> ASSIGNED TASK
When you reach the line containing "oes_product_au, a.u.: 0.960" in the data below, begin returning lines exactly as written, and stop once the line containing "oes_product_au, a.u.: 0.943" has been returned.

#### EXCERPTED DATA ####

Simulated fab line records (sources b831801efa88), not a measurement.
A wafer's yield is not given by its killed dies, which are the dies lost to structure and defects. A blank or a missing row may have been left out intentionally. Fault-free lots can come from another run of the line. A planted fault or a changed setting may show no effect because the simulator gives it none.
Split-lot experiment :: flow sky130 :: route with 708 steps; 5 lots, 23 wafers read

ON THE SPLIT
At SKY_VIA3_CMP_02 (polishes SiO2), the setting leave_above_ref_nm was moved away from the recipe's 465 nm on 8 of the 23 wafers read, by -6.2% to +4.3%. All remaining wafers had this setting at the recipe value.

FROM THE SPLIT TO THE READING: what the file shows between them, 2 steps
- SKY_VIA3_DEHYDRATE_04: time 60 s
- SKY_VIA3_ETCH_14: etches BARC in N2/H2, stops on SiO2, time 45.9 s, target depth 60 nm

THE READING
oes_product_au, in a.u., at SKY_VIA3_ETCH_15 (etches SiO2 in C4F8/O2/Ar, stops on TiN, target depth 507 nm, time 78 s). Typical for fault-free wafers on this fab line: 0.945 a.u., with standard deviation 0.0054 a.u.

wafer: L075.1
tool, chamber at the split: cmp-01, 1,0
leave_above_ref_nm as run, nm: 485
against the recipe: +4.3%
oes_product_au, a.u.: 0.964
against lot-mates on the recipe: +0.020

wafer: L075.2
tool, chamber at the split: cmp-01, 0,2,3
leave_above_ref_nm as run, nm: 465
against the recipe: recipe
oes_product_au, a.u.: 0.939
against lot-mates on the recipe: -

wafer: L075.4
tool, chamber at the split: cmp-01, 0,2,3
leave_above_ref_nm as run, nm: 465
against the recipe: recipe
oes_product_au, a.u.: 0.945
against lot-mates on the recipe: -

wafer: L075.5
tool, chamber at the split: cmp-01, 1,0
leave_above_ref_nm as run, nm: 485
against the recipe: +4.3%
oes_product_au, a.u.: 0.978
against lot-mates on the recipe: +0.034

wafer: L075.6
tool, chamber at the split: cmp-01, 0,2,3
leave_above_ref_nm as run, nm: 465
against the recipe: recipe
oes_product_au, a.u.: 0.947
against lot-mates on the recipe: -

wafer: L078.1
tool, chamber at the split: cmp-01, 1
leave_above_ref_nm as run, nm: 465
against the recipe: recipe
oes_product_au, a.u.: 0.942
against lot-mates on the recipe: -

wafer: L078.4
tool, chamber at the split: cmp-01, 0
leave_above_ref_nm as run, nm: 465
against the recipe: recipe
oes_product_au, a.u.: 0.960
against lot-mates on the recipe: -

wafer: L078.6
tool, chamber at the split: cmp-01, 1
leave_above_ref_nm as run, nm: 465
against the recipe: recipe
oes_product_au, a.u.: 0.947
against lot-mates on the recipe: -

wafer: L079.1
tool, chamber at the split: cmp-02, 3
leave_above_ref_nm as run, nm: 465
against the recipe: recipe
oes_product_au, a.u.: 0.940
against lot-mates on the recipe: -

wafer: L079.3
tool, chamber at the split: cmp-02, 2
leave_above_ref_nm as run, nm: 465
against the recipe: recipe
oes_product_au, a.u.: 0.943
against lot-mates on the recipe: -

####

> RESPONSE BOX
oes_product_au, a.u.: 0.960
against lot-mates on the recipe: -

wafer: L078.6
tool, chamber at the split: cmp-01, 1
leave_above_ref_nm as run, nm: 465
against the recipe: recipe
oes_product_au, a.u.: 0.947
against lot-mates on the recipe: -

wafer: L079.1
tool, chamber at the split: cmp-02, 3
leave_above_ref_nm as run, nm: 465
against the recipe: recipe
oes_product_au, a.u.: 0.940
against lot-mates on the recipe: -

wafer: L079.3
tool, chamber at the split: cmp-02, 2
leave_above_ref_nm as run, nm: 465
against the recipe: recipe
oes_product_au, a.u.: 0.943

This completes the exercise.